--

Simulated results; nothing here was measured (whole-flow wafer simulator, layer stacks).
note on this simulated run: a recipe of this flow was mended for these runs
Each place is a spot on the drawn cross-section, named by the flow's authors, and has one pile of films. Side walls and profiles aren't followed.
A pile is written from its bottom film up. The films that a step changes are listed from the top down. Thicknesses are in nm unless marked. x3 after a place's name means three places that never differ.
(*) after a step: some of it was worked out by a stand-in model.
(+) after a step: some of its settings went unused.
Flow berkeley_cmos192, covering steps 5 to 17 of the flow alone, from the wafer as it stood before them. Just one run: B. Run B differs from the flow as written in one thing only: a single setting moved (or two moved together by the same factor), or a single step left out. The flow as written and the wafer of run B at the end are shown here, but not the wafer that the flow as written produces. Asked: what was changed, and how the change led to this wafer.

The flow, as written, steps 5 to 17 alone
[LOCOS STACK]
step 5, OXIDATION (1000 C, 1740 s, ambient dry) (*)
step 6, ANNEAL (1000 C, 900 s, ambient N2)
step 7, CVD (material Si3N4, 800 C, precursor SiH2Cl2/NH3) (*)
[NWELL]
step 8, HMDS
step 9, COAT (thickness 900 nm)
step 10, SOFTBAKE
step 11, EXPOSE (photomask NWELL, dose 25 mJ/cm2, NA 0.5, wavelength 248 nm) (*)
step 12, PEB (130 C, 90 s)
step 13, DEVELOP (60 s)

--

Task item: Repeat each line above exactly as written.

Response area:
Simulated results; nothing here was measured (whole-flow wafer simulator, layer stacks).
note on this simulated run: a recipe of this flow was mended for these runs
Each place is a spot on the drawn cross-section, named by the flow's authors, and has one pile of films. Side walls and profiles aren't followed.
A pile is written from its bottom film up. The films that a step changes are listed from the top down. Thicknesses are in nm unless marked. x3 after a place's name means three places that never differ.
(*) after a step: some of it was worked out by a stand-in model.
(+) after a step: some of its settings went unused.
Flow berkeley_cmos192, covering steps 5 to 17 of the flow alone, from the wafer as it stood before them. Just one run: B. Run B differs from the flow as written in one thing only: a single setting moved (or two moved together by the same factor), or a single step left out. The flow as written and the wafer of run B at the end are shown here, but not the wafer that the flow as written produces. Asked: what was changed, and how the change led to this wafer.

The flow, as written, steps 5 to 17 alone
[LOCOS STACK]
step 5, OXIDATION (1000 C, 1740 s, ambient dry) (*)
step 6, ANNEAL (1000 C, 900 s, ambient N2)
step 7, CVD (material Si3N4, 800 C, precursor SiH2Cl2/NH3) (*)
[NWELL]
step 8, HMDS
step 9, COAT (thickness 900 nm)
step 10, SOFTBAKE
step 11, EXPOSE (photomask NWELL, dose 25 mJ/cm2, NA 0.5, wavelength 248 nm) (*)
step 12, PEB (130 C, 90 s)
step 13, DEVELOP (60 s)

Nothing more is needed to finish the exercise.